The lines below are to be quoted exactly, from the first through the one that contains "What the gauges".

Start of Block

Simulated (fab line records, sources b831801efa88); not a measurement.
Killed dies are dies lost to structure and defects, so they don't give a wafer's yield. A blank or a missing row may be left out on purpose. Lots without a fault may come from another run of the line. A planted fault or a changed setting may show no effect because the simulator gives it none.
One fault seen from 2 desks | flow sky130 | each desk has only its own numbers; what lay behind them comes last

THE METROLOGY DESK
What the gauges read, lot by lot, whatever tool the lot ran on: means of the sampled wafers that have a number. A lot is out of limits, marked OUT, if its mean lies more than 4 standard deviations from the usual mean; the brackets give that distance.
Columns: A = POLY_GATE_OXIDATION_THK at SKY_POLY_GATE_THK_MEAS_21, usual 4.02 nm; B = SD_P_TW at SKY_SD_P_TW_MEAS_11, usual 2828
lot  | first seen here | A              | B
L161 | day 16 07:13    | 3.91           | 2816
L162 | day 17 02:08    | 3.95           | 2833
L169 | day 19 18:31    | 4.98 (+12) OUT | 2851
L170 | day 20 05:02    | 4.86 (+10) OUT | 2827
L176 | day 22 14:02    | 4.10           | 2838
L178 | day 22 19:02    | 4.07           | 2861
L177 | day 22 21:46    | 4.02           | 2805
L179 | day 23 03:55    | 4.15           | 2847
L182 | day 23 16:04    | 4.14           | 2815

End of Block

__WRITTEN RESPONSE__
Simulated (fab line records, sources b831801efa88); not a measurement.
Killed dies are dies lost to structure and defects, so they don't give a wafer's yield. A blank or a missing row may be left out on purpose. Lots without a fault may come from another run of the line. A planted fault or a changed setting may show no effect because the simulator gives it none.
One fault seen from 2 desks | flow sky130 | each desk has only its own numbers; what lay behind them comes last

THE METROLOGY DESK
What the gauges read, lot by lot, whatever tool the lot ran on: means of the sampled wafers that have a number. A lot is out of limits, marked OUT, if its mean lies more than 4 standard deviations from the usual mean; the brackets give that distance.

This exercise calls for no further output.